◆ ◆ ◆

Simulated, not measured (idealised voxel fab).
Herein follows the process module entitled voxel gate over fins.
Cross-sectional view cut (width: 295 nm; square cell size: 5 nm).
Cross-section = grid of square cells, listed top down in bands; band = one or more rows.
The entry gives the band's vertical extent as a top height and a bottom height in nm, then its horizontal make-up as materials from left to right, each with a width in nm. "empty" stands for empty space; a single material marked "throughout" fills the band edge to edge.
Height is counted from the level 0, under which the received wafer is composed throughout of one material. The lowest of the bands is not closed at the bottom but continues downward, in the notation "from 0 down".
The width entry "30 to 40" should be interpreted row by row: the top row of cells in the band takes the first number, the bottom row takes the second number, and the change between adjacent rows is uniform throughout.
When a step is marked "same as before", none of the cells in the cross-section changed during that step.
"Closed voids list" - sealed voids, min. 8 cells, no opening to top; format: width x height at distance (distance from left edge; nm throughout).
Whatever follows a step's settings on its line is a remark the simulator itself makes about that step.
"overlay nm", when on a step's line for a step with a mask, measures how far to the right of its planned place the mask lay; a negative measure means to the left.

◆ ◆ ◆

▸ **Task item**
Every line above from the line with "Cross-section = grid" to the line with "The entry gives", inclusive, must be returned exactly; no other line belongs in the reply.

▸ **Task result**
Cross-section = grid of square cells, listed top down in bands; band = one or more rows.
The entry gives the band's vertical extent as a top height and a bottom height in nm, then its horizontal make-up as materials from left to right, each with a width in nm. "empty" stands for empty space; a single material marked "throughout" fills the band edge to edge.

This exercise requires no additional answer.